Action item: Every line in the records below between the one holding "Note: text after" and the one holding "- 7: op STRIP | etch materials SiO2", inclusive, is to be set down exactly; all other lines are to be left out.

<<<<

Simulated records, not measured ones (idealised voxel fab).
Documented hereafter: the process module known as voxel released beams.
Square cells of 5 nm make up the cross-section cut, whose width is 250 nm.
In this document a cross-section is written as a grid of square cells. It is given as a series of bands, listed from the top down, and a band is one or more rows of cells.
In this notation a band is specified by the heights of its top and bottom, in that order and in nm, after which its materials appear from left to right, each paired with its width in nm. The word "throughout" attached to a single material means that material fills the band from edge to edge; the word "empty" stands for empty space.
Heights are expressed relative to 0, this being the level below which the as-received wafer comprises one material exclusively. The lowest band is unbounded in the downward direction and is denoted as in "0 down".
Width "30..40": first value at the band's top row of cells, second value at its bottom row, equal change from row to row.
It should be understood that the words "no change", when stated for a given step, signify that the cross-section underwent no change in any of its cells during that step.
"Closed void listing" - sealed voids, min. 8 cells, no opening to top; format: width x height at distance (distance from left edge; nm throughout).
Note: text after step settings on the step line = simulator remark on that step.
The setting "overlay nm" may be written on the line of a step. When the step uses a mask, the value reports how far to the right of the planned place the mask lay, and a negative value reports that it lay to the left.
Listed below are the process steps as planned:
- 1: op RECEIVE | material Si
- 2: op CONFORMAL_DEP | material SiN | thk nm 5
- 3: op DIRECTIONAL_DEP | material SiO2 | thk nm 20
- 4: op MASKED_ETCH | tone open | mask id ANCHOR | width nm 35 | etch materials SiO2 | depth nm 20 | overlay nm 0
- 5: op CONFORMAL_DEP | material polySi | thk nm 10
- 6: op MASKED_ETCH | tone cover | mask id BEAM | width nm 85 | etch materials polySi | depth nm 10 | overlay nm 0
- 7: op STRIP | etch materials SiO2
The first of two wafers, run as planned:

>>>>

Answer space:
Note: text after step settings on the step line = simulator remark on that step.
The setting "overlay nm" may be written on the line of a step. When the step uses a mask, the value reports how far to the right of the planned place the mask lay, and a negative value reports that it lay to the left.
Listed below are the process steps as planned:
- 1: op RECEIVE | material Si
- 2: op CONFORMAL_DEP | material SiN | thk nm 5
- 3: op DIRECTIONAL_DEP | material SiO2 | thk nm 20
- 4: op MASKED_ETCH | tone open | mask id ANCHOR | width nm 35 | etch materials SiO2 | depth nm 20 | overlay nm 0
- 5: op CONFORMAL_DEP | material polySi | thk nm 10
- 6: op MASKED_ETCH | tone cover | mask id BEAM | width nm 85 | etch materials polySi | depth nm 10 | overlay nm 0
- 7: op STRIP | etch materials SiO2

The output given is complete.